### TASK ITEM
What you need to produce from the material below is an exact transcription of the lines from the one with "The wafer is" through the one with "(*) after a", both included, and no other line.

### DATASET EXCERPTS
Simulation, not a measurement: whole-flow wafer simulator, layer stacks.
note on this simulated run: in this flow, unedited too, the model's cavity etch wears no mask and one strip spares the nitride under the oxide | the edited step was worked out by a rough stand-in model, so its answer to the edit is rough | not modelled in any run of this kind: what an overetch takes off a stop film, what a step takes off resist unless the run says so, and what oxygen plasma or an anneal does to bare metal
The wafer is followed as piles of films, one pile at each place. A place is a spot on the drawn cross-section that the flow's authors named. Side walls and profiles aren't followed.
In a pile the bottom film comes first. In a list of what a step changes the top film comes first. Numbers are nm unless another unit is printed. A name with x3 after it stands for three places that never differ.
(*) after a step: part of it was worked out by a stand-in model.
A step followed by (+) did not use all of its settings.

### ANSWER BOX
The wafer is followed as piles of films, one pile at each place. A place is a spot on the drawn cross-section that the flow's authors named. Side walls and profiles aren't followed.
In a pile the bottom film comes first. In a list of what a step changes the top film comes first. Numbers are nm unless another unit is printed. A name with x3 after it stands for three places that never differ.
(*) after a step: part of it was worked out by a stand-in model.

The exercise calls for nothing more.